Top of DATASET EXCERPTS

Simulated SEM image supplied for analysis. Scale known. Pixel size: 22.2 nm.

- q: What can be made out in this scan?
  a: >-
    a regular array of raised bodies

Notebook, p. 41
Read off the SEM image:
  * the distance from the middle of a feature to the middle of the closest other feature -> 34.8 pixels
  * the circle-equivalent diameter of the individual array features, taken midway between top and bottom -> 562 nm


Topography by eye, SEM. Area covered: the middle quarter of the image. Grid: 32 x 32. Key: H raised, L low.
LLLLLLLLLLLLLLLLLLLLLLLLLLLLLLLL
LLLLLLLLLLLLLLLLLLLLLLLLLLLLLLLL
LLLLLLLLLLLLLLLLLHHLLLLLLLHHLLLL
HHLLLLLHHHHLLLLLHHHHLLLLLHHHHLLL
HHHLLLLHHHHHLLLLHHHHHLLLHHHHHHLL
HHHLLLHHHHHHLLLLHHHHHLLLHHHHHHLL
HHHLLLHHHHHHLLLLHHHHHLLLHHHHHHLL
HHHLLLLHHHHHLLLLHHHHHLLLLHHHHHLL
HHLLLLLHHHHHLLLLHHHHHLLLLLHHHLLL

Bottom of DATASET EXCERPTS

(ACTIVITY) Each record must be transcribed word for word.

(EXERCISE RESPONSE)
Simulated SEM image supplied for analysis. Scale known. Pixel size: 22.2 nm.

- q: What can be made out in this scan?
  a: >-
    a regular array of raised bodies

Notebook, p. 41
Read off the SEM image:
  * the distance from the middle of a feature to the middle of the closest other feature -> 34.8 pixels
  * the circle-equivalent diameter of the individual array features, taken midway between top and bottom -> 562 nm


Topography by eye, SEM. Area covered: the middle quarter of the image. Grid: 32 x 32. Key: H raised, L low.
LLLLLLLLLLLLLLLLLLLLLLLLLLLLLLLL
LLLLLLLLLLLLLLLLLLLLLLLLLLLLLLLL
LLLLLLLLLLLLLLLLLHHLLLLLLLHHLLLL
HHLLLLLHHHHLLLLLHHHHLLLLLHHHHLLL
HHHLLLLHHHHHLLLLHHHHHLLLHHHHHHLL
HHHLLLHHHHHHLLLLHHHHHLLLHHHHHHLL
HHHLLLHHHHHHLLLLHHHHHLLLHHHHHHLL
HHHLLLLHHHHHLLLLHHHHHLLLLHHHHHLL
HHLLLLLHHHHHLLLLHHHHHLLLLLHHHLLL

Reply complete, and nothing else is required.